Make an exact copy of the records below. Include every line.

(Beginning of Dataset extract)
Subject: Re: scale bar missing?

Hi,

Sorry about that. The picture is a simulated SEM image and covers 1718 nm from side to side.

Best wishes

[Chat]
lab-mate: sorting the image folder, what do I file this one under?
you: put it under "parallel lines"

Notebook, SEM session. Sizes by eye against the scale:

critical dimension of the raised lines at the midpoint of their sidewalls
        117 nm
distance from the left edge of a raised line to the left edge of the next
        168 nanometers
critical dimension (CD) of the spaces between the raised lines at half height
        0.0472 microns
(End of Dataset extract)

== Exercise output ==
Subject: Re: scale bar missing?

Hi,

Sorry about that. The picture is a simulated SEM image and covers 1718 nm from side to side.

Best wishes

[Chat]
lab-mate: sorting the image folder, what do I file this one under?
you: put it under "parallel lines"

Notebook, SEM session. Sizes by eye against the scale:

critical dimension of the raised lines at the midpoint of their sidewalls
        117 nm
distance from the left edge of a raised line to the left edge of the next
        168 nanometers
critical dimension (CD) of the spaces between the raised lines at half height
        0.0472 microns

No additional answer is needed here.